◆ Work task: Up to and including the line with "S6: polishing time; s", please reproduce the lines below exactly, beginning with the first.

◆ Material supplied:
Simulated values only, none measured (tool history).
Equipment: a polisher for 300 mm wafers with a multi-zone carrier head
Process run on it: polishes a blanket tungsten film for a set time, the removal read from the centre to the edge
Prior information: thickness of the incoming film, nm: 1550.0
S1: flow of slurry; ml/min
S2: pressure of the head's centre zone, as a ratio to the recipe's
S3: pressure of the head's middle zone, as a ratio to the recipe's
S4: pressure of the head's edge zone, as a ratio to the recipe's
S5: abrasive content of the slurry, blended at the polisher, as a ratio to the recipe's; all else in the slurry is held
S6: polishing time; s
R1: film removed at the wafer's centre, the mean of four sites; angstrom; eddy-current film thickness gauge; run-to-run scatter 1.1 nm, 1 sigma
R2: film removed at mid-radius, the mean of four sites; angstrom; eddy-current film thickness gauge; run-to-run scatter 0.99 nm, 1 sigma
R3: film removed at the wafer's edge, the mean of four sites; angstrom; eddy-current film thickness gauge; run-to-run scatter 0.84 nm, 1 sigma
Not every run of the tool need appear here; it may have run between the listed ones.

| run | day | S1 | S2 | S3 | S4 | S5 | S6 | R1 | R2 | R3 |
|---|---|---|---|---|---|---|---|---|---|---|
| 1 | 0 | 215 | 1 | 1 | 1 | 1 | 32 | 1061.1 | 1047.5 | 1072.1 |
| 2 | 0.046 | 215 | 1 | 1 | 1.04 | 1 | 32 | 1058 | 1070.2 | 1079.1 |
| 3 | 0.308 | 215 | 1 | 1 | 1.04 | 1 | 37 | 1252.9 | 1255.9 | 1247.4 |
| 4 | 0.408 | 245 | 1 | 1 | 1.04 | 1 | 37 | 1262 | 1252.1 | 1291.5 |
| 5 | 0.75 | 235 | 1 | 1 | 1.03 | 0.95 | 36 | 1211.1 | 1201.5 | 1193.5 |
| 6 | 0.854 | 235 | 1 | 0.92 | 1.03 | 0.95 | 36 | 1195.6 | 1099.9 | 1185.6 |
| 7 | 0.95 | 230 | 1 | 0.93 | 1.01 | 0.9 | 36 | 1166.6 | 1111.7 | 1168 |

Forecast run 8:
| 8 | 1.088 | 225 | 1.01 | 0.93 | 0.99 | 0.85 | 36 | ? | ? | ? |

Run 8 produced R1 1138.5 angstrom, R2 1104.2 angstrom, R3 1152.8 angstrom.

◆ Written answer:
Simulated values only, none measured (tool history).
Equipment: a polisher for 300 mm wafers with a multi-zone carrier head
Process run on it: polishes a blanket tungsten film for a set time, the removal read from the centre to the edge
Prior information: thickness of the incoming film, nm: 1550.0
S1: flow of slurry; ml/min
S2: pressure of the head's centre zone, as a ratio to the recipe's
S3: pressure of the head's middle zone, as a ratio to the recipe's
S4: pressure of the head's edge zone, as a ratio to the recipe's
S5: abrasive content of the slurry, blended at the polisher, as a ratio to the recipe's; all else in the slurry is held
S6: polishing time; s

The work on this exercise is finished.